+ + + +

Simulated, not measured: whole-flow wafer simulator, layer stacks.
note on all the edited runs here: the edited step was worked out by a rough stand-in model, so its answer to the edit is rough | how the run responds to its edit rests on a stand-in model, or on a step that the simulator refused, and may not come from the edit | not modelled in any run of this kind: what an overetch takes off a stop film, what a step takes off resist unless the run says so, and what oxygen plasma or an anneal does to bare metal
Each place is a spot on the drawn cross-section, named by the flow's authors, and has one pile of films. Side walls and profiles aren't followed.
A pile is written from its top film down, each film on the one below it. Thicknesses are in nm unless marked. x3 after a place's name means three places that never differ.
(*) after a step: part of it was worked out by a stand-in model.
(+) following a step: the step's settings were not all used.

+ + + +

Only the lines from the beginning of the entries through the line bearing "Each place is" should be returned, each exactly as written.

- **Answer box**:
Simulated, not measured: whole-flow wafer simulator, layer stacks.
note on all the edited runs here: the edited step was worked out by a rough stand-in model, so its answer to the edit is rough | how the run responds to its edit rests on a stand-in model, or on a step that the simulator refused, and may not come from the edit | not modelled in any run of this kind: what an overetch takes off a stop film, what a step takes off resist unless the run says so, and what oxygen plasma or an anneal does to bare metal
Each place is a spot on the drawn cross-section, named by the flow's authors, and has one pile of films. Side walls and profiles aren't followed.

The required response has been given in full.